* **Action item**:
Copy the listing below in full, exactly.

* **Stored data**:
☆ ☆ ☆ ☆

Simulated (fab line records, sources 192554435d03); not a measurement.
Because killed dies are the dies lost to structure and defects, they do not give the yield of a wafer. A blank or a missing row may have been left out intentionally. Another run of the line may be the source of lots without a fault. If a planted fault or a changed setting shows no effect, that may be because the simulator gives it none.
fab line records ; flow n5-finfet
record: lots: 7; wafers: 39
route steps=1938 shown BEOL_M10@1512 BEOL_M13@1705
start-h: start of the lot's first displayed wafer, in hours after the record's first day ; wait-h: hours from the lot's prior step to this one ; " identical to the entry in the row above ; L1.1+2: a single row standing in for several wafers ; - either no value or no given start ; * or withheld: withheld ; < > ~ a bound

☆ ☆ ☆ ☆

* **Task response**:
Simulated (fab line records, sources 192554435d03); not a measurement.
Because killed dies are the dies lost to structure and defects, they do not give the yield of a wafer. A blank or a missing row may have been left out intentionally. Another run of the line may be the source of lots without a fault. If a planted fault or a changed setting shows no effect, that may be because the simulator gives it none.
fab line records ; flow n5-finfet
record: lots: 7; wafers: 39
route steps=1938 shown BEOL_M10@1512 BEOL_M13@1705
start-h: start of the lot's first displayed wafer, in hours after the record's first day ; wait-h: hours from the lot's prior step to this one ; " identical to the entry in the row above ; L1.1+2: a single row standing in for several wafers ; - either no value or no given start ; * or withheld: withheld ; < > ~ a bound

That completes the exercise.